WORK REQUEST: In full and without alteration, print the entries that follow.

RECORDS SHOWN:
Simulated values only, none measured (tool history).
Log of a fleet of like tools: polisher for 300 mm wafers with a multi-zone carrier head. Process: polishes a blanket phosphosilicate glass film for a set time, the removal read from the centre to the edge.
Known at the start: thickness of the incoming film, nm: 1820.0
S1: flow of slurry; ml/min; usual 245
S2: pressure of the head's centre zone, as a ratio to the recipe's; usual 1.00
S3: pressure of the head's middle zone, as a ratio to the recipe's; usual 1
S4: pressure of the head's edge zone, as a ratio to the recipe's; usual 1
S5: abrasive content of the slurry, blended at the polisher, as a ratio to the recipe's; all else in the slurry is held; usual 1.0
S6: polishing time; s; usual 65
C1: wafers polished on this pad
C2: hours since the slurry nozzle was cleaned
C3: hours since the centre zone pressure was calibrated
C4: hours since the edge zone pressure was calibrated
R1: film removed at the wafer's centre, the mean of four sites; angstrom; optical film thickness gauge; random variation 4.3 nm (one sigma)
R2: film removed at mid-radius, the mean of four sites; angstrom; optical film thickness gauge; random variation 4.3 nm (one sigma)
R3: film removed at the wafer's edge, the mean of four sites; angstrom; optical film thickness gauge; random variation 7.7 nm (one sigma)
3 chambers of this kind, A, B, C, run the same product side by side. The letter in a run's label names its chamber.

YOUR SOLUTION:
Simulated values only, none measured (tool history).
Log of a fleet of like tools: polisher for 300 mm wafers with a multi-zone carrier head. Process: polishes a blanket phosphosilicate glass film for a set time, the removal read from the centre to the edge.
Known at the start: thickness of the incoming film, nm: 1820.0
S1: flow of slurry; ml/min; usual 245
S2: pressure of the head's centre zone, as a ratio to the recipe's; usual 1.00
S3: pressure of the head's middle zone, as a ratio to the recipe's; usual 1
S4: pressure of the head's edge zone, as a ratio to the recipe's; usual 1
S5: abrasive content of the slurry, blended at the polisher, as a ratio to the recipe's; all else in the slurry is held; usual 1.0
S6: polishing time; s; usual 65
C1: wafers polished on this pad
C2: hours since the slurry nozzle was cleaned
C3: hours since the centre zone pressure was calibrated
C4: hours since the edge zone pressure was calibrated
R1: film removed at the wafer's centre, the mean of four sites; angstrom; optical film thickness gauge; random variation 4.3 nm (one sigma)
R2: film removed at mid-radius, the mean of four sites; angstrom; optical film thickness gauge; random variation 4.3 nm (one sigma)
R3: film removed at the wafer's edge, the mean of four sites; angstrom; optical film thickness gauge; random variation 7.7 nm (one sigma)
3 chambers of this kind, A, B, C, run the same product side by side. The letter in a run's label names its chamber.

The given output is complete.